* **WORK TASK**: From first line to last, retype the data exactly.

* **STUDY MATERIAL**:
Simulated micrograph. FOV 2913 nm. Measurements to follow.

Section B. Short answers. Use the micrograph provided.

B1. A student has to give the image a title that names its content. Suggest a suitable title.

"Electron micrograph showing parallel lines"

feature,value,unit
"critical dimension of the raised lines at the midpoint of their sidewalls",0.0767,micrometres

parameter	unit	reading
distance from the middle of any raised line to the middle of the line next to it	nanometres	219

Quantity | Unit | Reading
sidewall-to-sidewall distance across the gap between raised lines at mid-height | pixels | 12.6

* **ANSWER SECTION**:
Simulated micrograph. FOV 2913 nm. Measurements to follow.

Section B. Short answers. Use the micrograph provided.

B1. A student has to give the image a title that names its content. Suggest a suitable title.

"Electron micrograph showing parallel lines"

feature,value,unit
"critical dimension of the raised lines at the midpoint of their sidewalls",0.0767,micrometres

parameter	unit	reading
distance from the middle of any raised line to the middle of the line next to it	nanometres	219

Quantity | Unit | Reading
sidewall-to-sidewall distance across the gap between raised lines at mid-height | pixels | 12.6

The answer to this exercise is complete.